| EXERCISE |
Repeat exactly the opening lines of the records, ending with the line that contains "All sizes in nm.".

| PROVIDED RECORDS |
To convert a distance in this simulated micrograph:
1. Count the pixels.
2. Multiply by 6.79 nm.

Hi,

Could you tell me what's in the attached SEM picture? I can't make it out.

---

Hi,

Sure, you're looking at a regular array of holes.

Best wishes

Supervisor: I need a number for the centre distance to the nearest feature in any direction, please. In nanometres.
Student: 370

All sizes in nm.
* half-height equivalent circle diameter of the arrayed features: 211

| EXERCISE ANSWER |
To convert a distance in this simulated micrograph:
1. Count the pixels.
2. Multiply by 6.79 nm.

Hi,

Could you tell me what's in the attached SEM picture? I can't make it out.

---

Hi,

Sure, you're looking at a regular array of holes.

Best wishes

Supervisor: I need a number for the centre distance to the nearest feature in any direction, please. In nanometres.
Student: 370

All sizes in nm.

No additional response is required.